═════ ENTRIES SUPPLIED ═════
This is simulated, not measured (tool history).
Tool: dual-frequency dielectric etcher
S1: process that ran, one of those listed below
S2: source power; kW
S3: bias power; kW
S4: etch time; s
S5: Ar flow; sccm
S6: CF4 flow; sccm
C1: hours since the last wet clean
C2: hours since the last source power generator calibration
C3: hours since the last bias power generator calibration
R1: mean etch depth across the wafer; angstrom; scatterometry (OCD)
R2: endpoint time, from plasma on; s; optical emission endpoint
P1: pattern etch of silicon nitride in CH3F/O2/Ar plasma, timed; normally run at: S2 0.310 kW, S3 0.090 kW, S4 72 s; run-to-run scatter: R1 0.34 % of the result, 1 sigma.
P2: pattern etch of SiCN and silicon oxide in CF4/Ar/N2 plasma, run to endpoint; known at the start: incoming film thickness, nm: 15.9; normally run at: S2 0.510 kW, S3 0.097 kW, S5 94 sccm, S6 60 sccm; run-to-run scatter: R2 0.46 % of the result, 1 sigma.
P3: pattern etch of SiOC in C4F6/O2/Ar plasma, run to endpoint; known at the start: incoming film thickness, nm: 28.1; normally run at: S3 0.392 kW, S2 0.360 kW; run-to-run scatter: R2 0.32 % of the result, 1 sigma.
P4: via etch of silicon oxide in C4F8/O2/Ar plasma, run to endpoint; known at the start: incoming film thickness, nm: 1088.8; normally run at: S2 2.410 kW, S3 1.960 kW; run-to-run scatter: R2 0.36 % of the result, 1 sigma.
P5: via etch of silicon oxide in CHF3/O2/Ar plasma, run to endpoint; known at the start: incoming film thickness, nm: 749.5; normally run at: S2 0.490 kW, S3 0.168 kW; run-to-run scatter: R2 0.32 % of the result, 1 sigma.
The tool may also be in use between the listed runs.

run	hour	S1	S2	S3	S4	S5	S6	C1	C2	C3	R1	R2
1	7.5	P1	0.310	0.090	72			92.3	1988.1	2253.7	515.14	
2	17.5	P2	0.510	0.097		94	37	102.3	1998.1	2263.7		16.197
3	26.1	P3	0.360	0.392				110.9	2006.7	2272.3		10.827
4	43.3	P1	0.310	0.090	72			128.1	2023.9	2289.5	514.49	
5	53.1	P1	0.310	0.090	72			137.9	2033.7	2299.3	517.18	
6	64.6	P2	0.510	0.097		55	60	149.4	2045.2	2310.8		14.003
═════

### EXERCISE
Above are the records. Print exactly, and only, the lines from the line with "C1: hours since the last wet clean" to the line with "P1: pattern etch", both inclusive.

### WRITTEN SOLUTION
C1: hours since the last wet clean
C2: hours since the last source power generator calibration
C3: hours since the last bias power generator calibration
R1: mean etch depth across the wafer; angstrom; scatterometry (OCD)
R2: endpoint time, from plasma on; s; optical emission endpoint
P1: pattern etch of silicon nitride in CH3F/O2/Ar plasma, timed; normally run at: S2 0.310 kW, S3 0.090 kW, S4 72 s; run-to-run scatter: R1 0.34 % of the result, 1 sigma.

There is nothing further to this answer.